═══ Entries provided ═══

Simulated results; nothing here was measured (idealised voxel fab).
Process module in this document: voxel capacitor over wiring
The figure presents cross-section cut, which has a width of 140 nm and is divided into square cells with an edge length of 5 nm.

═══

Take the material above and set it down again exactly.

Simulated results; nothing here was measured (idealised voxel fab).
Process module in this document: voxel capacitor over wiring
The figure presents cross-section cut, which has a width of 140 nm and is divided into square cells with an edge length of 5 nm.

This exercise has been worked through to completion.